◆ **Study material**
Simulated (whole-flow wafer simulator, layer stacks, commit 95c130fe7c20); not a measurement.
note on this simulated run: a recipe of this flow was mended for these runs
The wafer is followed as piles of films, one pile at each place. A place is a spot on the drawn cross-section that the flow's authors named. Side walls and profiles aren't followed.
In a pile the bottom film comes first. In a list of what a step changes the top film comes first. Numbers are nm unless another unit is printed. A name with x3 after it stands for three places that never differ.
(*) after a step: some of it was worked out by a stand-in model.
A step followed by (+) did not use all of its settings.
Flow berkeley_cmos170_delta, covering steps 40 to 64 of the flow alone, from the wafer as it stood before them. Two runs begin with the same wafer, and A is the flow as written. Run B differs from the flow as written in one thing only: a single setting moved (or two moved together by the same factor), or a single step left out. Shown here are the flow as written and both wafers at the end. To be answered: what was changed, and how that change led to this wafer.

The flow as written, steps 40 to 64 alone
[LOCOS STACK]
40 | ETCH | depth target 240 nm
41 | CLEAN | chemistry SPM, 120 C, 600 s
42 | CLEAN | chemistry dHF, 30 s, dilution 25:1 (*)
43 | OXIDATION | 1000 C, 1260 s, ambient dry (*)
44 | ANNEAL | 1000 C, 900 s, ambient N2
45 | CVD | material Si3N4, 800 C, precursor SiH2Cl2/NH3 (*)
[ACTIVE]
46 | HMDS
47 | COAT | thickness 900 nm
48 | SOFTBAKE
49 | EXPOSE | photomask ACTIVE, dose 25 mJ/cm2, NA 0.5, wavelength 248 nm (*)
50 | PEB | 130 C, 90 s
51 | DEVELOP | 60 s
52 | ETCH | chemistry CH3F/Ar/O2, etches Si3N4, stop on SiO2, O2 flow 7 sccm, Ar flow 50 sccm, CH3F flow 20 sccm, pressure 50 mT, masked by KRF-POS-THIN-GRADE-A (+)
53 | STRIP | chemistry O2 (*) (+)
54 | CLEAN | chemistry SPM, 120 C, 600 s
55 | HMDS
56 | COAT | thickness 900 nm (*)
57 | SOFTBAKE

◆ **Assigned task**
Please return the lines above that run from the line containing "52 | ETCH |" to the line containing "56 | COAT | thickness 900 nm (*)", inclusive, exactly and with no other lines.

◆ **Written response**
52 | ETCH | chemistry CH3F/Ar/O2, etches Si3N4, stop on SiO2, O2 flow 7 sccm, Ar flow 50 sccm, CH3F flow 20 sccm, pressure 50 mT, masked by KRF-POS-THIN-GRADE-A (+)
53 | STRIP | chemistry O2 (*) (+)
54 | CLEAN | chemistry SPM, 120 C, 600 s
55 | HMDS
56 | COAT | thickness 900 nm (*)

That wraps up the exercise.